**ACTIVITY:** Print back every record below, exactly as it stands.

[INFORMATION SHOWN — start]

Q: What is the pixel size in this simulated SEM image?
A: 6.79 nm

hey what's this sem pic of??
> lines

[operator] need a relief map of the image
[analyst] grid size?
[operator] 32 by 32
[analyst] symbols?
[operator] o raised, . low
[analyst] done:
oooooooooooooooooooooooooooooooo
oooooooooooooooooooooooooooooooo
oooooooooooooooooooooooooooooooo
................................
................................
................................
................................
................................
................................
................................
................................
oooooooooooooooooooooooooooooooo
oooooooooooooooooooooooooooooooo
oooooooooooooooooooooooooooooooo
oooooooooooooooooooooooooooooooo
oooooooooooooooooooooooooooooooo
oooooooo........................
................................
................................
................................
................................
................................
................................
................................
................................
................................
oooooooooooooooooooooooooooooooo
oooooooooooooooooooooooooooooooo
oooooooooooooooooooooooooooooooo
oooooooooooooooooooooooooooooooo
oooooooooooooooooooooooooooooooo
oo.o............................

[INFORMATION SHOWN — finish]

**SOLUTION:**
Q: What is the pixel size in this simulated SEM image?
A: 6.79 nm

hey what's this sem pic of??
> lines

[operator] need a relief map of the image
[analyst] grid size?
[operator] 32 by 32
[analyst] symbols?
[operator] o raised, . low
[analyst] done:
oooooooooooooooooooooooooooooooo
oooooooooooooooooooooooooooooooo
oooooooooooooooooooooooooooooooo
................................
................................
................................
................................
................................
................................
................................
................................
oooooooooooooooooooooooooooooooo
oooooooooooooooooooooooooooooooo
oooooooooooooooooooooooooooooooo
oooooooooooooooooooooooooooooooo
oooooooooooooooooooooooooooooooo
oooooooo........................
................................
................................
................................
................................
................................
................................
................................
................................
................................
oooooooooooooooooooooooooooooooo
oooooooooooooooooooooooooooooooo
oooooooooooooooooooooooooooooooo
oooooooooooooooooooooooooooooooo
oooooooooooooooooooooooooooooooo
oo.o............................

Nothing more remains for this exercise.